DATA EXCERPTS:
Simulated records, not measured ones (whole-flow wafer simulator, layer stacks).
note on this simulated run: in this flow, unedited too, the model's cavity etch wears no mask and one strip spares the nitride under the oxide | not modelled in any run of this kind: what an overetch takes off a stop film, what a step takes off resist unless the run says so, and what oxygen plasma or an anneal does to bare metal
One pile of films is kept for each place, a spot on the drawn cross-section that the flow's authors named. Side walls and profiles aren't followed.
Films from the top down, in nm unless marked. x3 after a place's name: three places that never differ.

REQUIRED ACTION: Each line of the data must be copied exactly as it appears.

YOUR SOLUTION:
Simulated records, not measured ones (whole-flow wafer simulator, layer stacks).
note on this simulated run: in this flow, unedited too, the model's cavity etch wears no mask and one strip spares the nitride under the oxide | not modelled in any run of this kind: what an overetch takes off a stop film, what a step takes off resist unless the run says so, and what oxygen plasma or an anneal does to bare metal
One pile of films is kept for each place, a spot on the drawn cross-section that the flow's authors named. Side walls and profiles aren't followed.
Films from the top down, in nm unless marked. x3 after a place's name: three places that never differ.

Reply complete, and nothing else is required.